*WORK ORDER*
Repeat, without any change, the entries presented below.

*EXERCISE DATA*
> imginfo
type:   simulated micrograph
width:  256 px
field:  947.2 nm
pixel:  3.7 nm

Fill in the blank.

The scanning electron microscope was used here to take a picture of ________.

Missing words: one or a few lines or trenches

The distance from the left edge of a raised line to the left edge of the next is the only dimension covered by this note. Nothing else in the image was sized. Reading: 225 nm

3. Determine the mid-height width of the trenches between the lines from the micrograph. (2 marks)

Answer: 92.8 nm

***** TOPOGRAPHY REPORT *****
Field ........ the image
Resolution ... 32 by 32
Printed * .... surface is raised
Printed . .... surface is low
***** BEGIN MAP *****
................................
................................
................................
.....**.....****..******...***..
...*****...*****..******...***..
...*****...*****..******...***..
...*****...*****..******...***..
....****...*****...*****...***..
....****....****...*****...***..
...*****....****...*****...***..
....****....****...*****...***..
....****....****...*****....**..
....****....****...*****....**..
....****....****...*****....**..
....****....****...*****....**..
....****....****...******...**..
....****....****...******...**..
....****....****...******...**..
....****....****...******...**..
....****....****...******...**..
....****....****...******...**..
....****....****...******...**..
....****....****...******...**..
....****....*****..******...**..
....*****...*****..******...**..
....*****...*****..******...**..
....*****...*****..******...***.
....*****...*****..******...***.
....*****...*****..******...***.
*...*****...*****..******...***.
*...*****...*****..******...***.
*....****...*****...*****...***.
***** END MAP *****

*RESPONSE*
> imginfo
type:   simulated micrograph
width:  256 px
field:  947.2 nm
pixel:  3.7 nm

Fill in the blank.

The scanning electron microscope was used here to take a picture of ________.

Missing words: one or a few lines or trenches

The distance from the left edge of a raised line to the left edge of the next is the only dimension covered by this note. Nothing else in the image was sized. Reading: 225 nm

3. Determine the mid-height width of the trenches between the lines from the micrograph. (2 marks)

Answer: 92.8 nm

***** TOPOGRAPHY REPORT *****
Field ........ the image
Resolution ... 32 by 32
Printed * .... surface is raised
Printed . .... surface is low
***** BEGIN MAP *****
................................
................................
................................
.....**.....****..******...***..
...*****...*****..******...***..
...*****...*****..******...***..
...*****...*****..******...***..
....****...*****...*****...***..
....****....****...*****...***..
...*****....****...*****...***..
....****....****...*****...***..
....****....****...*****....**..
....****....****...*****....**..
....****....****...*****....**..
....****....****...*****....**..
....****....****...******...**..
....****....****...******...**..
....****....****...******...**..
....****....****...******...**..
....****....****...******...**..
....****....****...******...**..
....****....****...******...**..
....****....****...******...**..
....****....*****..******...**..
....*****...*****..******...**..
....*****...*****..******...**..
....*****...*****..******...***.
....*****...*****..******...***.
....*****...*****..******...***.
*...*****...*****..******...***.
*...*****...*****..******...***.
*....****...*****...*****...***.
***** END MAP *****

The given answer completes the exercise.